Restate the whole listing exactly, leaving nothing out.

***** EXTRACTED MATERIAL

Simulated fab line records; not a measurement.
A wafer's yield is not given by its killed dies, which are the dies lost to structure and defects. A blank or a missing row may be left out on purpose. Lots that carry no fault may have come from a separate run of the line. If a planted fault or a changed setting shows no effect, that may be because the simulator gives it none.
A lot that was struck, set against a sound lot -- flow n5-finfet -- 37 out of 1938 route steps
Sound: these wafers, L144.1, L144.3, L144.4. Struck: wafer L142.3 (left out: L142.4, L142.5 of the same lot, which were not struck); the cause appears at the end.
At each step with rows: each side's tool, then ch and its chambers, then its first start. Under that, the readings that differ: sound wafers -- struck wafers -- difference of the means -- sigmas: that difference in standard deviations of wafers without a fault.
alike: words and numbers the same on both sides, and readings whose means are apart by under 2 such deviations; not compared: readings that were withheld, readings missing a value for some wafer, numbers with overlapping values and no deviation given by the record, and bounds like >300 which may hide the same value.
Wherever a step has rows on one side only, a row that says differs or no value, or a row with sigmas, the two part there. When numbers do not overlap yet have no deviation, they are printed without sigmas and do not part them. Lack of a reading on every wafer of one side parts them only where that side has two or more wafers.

**********

* [REPLY]
Simulated fab line records; not a measurement.
A wafer's yield is not given by its killed dies, which are the dies lost to structure and defects. A blank or a missing row may be left out on purpose. Lots that carry no fault may have come from a separate run of the line. If a planted fault or a changed setting shows no effect, that may be because the simulator gives it none.
A lot that was struck, set against a sound lot -- flow n5-finfet -- 37 out of 1938 route steps
Sound: these wafers, L144.1, L144.3, L144.4. Struck: wafer L142.3 (left out: L142.4, L142.5 of the same lot, which were not struck); the cause appears at the end.
At each step with rows: each side's tool, then ch and its chambers, then its first start. Under that, the readings that differ: sound wafers -- struck wafers -- difference of the means -- sigmas: that difference in standard deviations of wafers without a fault.
alike: words and numbers the same on both sides, and readings whose means are apart by under 2 such deviations; not compared: readings that were withheld, readings missing a value for some wafer, numbers with overlapping values and no deviation given by the record, and bounds like >300 which may hide the same value.
Wherever a step has rows on one side only, a row that says differs or no value, or a row with sigmas, the two part there. When numbers do not overlap yet have no deviation, they are printed without sigmas and do not part them. Lack of a reading on every wafer of one side parts them only where that side has two or more wafers.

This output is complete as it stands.